__Assigned task__. Reproduce the records precisely. Every line should be included.

BEGIN Data excerpts
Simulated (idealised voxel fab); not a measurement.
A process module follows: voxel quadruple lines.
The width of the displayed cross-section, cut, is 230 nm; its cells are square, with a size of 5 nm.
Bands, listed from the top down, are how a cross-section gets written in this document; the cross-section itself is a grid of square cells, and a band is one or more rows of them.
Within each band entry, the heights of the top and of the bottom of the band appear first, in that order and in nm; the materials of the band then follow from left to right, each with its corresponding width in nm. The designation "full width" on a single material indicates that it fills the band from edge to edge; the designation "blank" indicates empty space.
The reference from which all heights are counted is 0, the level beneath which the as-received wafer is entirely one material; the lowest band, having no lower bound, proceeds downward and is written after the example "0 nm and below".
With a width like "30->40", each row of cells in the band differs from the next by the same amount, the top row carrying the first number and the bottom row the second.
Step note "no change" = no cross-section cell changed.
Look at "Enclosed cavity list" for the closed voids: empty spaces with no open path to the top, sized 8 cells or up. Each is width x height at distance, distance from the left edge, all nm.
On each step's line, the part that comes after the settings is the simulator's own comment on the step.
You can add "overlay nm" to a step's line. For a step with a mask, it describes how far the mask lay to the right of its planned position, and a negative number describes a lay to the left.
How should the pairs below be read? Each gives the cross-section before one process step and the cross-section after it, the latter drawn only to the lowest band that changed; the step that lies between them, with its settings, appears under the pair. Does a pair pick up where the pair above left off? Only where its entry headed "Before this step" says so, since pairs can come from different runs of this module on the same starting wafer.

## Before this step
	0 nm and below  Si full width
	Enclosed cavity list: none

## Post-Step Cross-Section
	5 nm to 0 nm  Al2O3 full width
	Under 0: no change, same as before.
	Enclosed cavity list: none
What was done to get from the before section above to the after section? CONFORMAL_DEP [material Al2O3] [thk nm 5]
END Data excerpts

__Task solution__.
Simulated (idealised voxel fab); not a measurement.
A process module follows: voxel quadruple lines.
The width of the displayed cross-section, cut, is 230 nm; its cells are square, with a size of 5 nm.
Bands, listed from the top down, are how a cross-section gets written in this document; the cross-section itself is a grid of square cells, and a band is one or more rows of them.
Within each band entry, the heights of the top and of the bottom of the band appear first, in that order and in nm; the materials of the band then follow from left to right, each with its corresponding width in nm. The designation "full width" on a single material indicates that it fills the band from edge to edge; the designation "blank" indicates empty space.
The reference from which all heights are counted is 0, the level beneath which the as-received wafer is entirely one material; the lowest band, having no lower bound, proceeds downward and is written after the example "0 nm and below".
With a width like "30->40", each row of cells in the band differs from the next by the same amount, the top row carrying the first number and the bottom row the second.
Step note "no change" = no cross-section cell changed.
Look at "Enclosed cavity list" for the closed voids: empty spaces with no open path to the top, sized 8 cells or up. Each is width x height at distance, distance from the left edge, all nm.
On each step's line, the part that comes after the settings is the simulator's own comment on the step.
You can add "overlay nm" to a step's line. For a step with a mask, it describes how far the mask lay to the right of its planned position, and a negative number describes a lay to the left.
How should the pairs below be read? Each gives the cross-section before one process step and the cross-section after it, the latter drawn only to the lowest band that changed; the step that lies between them, with its settings, appears under the pair. Does a pair pick up where the pair above left off? Only where its entry headed "Before this step" says so, since pairs can come from different runs of this module on the same starting wafer.

## Before this step
	0 nm and below  Si full width
	Enclosed cavity list: none

## Post-Step Cross-Section
	5 nm to 0 nm  Al2O3 full width
	Under 0: no change, same as before.
	Enclosed cavity list: none
What was done to get from the before section above to the after section? CONFORMAL_DEP [material Al2O3] [thk nm 5]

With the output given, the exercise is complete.